■ REQUIREMENT ■
Print out the full listing exactly as it reads.

§

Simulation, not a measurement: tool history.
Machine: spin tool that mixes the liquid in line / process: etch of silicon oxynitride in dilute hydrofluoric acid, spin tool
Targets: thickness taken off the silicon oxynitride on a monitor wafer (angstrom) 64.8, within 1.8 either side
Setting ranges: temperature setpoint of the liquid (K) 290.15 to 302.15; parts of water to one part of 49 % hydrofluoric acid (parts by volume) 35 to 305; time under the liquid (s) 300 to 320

§

■ WORKED SOLUTION ■
Simulation, not a measurement: tool history.
Machine: spin tool that mixes the liquid in line / process: etch of silicon oxynitride in dilute hydrofluoric acid, spin tool
Targets: thickness taken off the silicon oxynitride on a monitor wafer (angstrom) 64.8, within 1.8 either side
Setting ranges: temperature setpoint of the liquid (K) 290.15 to 302.15; parts of water to one part of 49 % hydrofluoric acid (parts by volume) 35 to 305; time under the liquid (s) 300 to 320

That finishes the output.